Please return the full listing. Every line must match exactly.

* [Record set]
BEGIN

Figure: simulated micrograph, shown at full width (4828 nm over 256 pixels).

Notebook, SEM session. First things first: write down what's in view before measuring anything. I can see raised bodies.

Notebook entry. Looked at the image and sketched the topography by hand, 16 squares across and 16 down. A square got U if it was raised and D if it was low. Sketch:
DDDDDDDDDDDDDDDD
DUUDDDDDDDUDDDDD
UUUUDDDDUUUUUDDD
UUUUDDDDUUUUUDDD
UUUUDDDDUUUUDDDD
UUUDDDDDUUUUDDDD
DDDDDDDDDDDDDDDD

END

* [Expected answer]
Figure: simulated micrograph, shown at full width (4828 nm over 256 pixels).

Notebook, SEM session. First things first: write down what's in view before measuring anything. I can see raised bodies.

Notebook entry. Looked at the image and sketched the topography by hand, 16 squares across and 16 down. A square got U if it was raised and D if it was low. Sketch:
DDDDDDDDDDDDDDDD
DUUDDDDDDDUDDDDD
UUUUDDDDUUUUUDDD
UUUUDDDDUUUUUDDD
UUUUDDDDUUUUDDDD
UUUDDDDDUUUUDDDD
DDDDDDDDDDDDDDDD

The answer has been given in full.